Work instruction ▸
A word-for-word copy of the entries is the only acceptable reply.

Extracted records ▸
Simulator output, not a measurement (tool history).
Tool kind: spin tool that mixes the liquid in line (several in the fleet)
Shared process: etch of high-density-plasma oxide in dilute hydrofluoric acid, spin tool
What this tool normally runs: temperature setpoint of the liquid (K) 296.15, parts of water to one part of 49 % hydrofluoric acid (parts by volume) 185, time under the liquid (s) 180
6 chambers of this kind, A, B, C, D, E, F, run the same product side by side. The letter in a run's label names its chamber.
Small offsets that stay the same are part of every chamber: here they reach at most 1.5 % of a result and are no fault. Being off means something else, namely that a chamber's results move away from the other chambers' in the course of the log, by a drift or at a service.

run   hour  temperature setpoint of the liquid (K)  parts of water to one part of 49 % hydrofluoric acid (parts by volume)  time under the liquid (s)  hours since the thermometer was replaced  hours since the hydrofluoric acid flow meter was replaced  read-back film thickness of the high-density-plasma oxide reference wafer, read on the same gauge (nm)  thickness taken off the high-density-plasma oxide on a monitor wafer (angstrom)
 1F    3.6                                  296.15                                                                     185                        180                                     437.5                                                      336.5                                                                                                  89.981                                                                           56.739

Answer box ▸
Simulator output, not a measurement (tool history).
Tool kind: spin tool that mixes the liquid in line (several in the fleet)
Shared process: etch of high-density-plasma oxide in dilute hydrofluoric acid, spin tool
What this tool normally runs: temperature setpoint of the liquid (K) 296.15, parts of water to one part of 49 % hydrofluoric acid (parts by volume) 185, time under the liquid (s) 180
6 chambers of this kind, A, B, C, D, E, F, run the same product side by side. The letter in a run's label names its chamber.
Small offsets that stay the same are part of every chamber: here they reach at most 1.5 % of a result and are no fault. Being off means something else, namely that a chamber's results move away from the other chambers' in the course of the log, by a drift or at a service.

run   hour  temperature setpoint of the liquid (K)  parts of water to one part of 49 % hydrofluoric acid (parts by volume)  time under the liquid (s)  hours since the thermometer was replaced  hours since the hydrofluoric acid flow meter was replaced  read-back film thickness of the high-density-plasma oxide reference wafer, read on the same gauge (nm)  thickness taken off the high-density-plasma oxide on a monitor wafer (angstrom)
 1F    3.6                                  296.15                                                                     185                        180                                     437.5                                                      336.5                                                                                                  89.981                                                                           56.739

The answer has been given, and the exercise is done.